•••

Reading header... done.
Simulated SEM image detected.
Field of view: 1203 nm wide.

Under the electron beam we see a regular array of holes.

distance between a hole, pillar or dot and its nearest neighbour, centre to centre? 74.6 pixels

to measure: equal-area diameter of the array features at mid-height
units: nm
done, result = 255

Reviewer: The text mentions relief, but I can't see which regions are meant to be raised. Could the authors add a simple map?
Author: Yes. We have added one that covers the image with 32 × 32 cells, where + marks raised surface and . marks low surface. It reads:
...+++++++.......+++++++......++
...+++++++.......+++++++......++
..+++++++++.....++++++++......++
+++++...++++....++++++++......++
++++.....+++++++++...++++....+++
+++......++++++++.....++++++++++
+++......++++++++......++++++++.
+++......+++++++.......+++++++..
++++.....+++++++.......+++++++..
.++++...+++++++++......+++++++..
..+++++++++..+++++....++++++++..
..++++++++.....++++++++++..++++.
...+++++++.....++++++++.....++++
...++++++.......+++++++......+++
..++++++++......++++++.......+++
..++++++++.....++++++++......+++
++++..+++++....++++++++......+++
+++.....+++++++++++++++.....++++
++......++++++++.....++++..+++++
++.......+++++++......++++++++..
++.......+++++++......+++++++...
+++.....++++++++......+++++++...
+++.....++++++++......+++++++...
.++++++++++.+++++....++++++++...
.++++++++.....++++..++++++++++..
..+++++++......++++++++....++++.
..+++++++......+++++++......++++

•••

* **Work order**
Exact copies of all the entries above are required.

* **Your solution**
Reading header... done.
Simulated SEM image detected.
Field of view: 1203 nm wide.

Under the electron beam we see a regular array of holes.

distance between a hole, pillar or dot and its nearest neighbour, centre to centre? 74.6 pixels

to measure: equal-area diameter of the array features at mid-height
units: nm
done, result = 255

Reviewer: The text mentions relief, but I can't see which regions are meant to be raised. Could the authors add a simple map?
Author: Yes. We have added one that covers the image with 32 × 32 cells, where + marks raised surface and . marks low surface. It reads:
...+++++++.......+++++++......++
...+++++++.......+++++++......++
..+++++++++.....++++++++......++
+++++...++++....++++++++......++
++++.....+++++++++...++++....+++
+++......++++++++.....++++++++++
+++......++++++++......++++++++.
+++......+++++++.......+++++++..
++++.....+++++++.......+++++++..
.++++...+++++++++......+++++++..
..+++++++++..+++++....++++++++..
..++++++++.....++++++++++..++++.
...+++++++.....++++++++.....++++
...++++++.......+++++++......+++
..++++++++......++++++.......+++
..++++++++.....++++++++......+++
++++..+++++....++++++++......+++
+++.....+++++++++++++++.....++++
++......++++++++.....++++..+++++
++.......+++++++......++++++++..
++.......+++++++......+++++++...
+++.....++++++++......+++++++...
+++.....++++++++......+++++++...
.++++++++++.+++++....++++++++...
.++++++++.....++++..++++++++++..
..+++++++......++++++++....++++.
..+++++++......+++++++......++++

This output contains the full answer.